Required action:
Repeat every line of the data verbatim.

Available data:
******************************

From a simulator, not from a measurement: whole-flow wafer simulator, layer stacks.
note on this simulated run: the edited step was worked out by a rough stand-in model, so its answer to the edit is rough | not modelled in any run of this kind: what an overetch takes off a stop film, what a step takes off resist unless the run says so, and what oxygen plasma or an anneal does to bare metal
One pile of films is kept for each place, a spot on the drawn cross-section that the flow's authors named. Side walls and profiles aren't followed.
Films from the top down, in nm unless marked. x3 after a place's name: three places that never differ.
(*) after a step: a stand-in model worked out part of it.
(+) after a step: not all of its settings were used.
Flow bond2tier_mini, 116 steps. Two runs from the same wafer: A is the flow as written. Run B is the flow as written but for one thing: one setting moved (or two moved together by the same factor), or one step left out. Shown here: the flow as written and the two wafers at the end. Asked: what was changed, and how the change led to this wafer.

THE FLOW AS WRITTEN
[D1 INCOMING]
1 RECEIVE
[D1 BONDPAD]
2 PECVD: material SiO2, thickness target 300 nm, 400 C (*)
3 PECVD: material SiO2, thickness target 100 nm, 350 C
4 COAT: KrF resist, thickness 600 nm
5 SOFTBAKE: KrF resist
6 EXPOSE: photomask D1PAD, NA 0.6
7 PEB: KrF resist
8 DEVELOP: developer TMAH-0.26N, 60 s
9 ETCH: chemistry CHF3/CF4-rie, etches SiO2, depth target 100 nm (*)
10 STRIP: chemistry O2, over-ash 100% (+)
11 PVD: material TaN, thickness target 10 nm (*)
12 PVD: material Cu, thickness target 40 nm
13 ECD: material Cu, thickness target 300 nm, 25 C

******************************

Answer box:
From a simulator, not from a measurement: whole-flow wafer simulator, layer stacks.
note on this simulated run: the edited step was worked out by a rough stand-in model, so its answer to the edit is rough | not modelled in any run of this kind: what an overetch takes off a stop film, what a step takes off resist unless the run says so, and what oxygen plasma or an anneal does to bare metal
One pile of films is kept for each place, a spot on the drawn cross-section that the flow's authors named. Side walls and profiles aren't followed.
Films from the top down, in nm unless marked. x3 after a place's name: three places that never differ.
(*) after a step: a stand-in model worked out part of it.
(+) after a step: not all of its settings were used.
Flow bond2tier_mini, 116 steps. Two runs from the same wafer: A is the flow as written. Run B is the flow as written but for one thing: one setting moved (or two moved together by the same factor), or one step left out. Shown here: the flow as written and the two wafers at the end. Asked: what was changed, and how the change led to this wafer.

THE FLOW AS WRITTEN
[D1 INCOMING]
1 RECEIVE
[D1 BONDPAD]
2 PECVD: material SiO2, thickness target 300 nm, 400 C (*)
3 PECVD: material SiO2, thickness target 100 nm, 350 C
4 COAT: KrF resist, thickness 600 nm
5 SOFTBAKE: KrF resist
6 EXPOSE: photomask D1PAD, NA 0.6
7 PEB: KrF resist
8 DEVELOP: developer TMAH-0.26N, 60 s
9 ETCH: chemistry CHF3/CF4-rie, etches SiO2, depth target 100 nm (*)
10 STRIP: chemistry O2, over-ash 100% (+)
11 PVD: material TaN, thickness target 10 nm (*)
12 PVD: material Cu, thickness target 40 nm
13 ECD: material Cu, thickness target 300 nm, 25 C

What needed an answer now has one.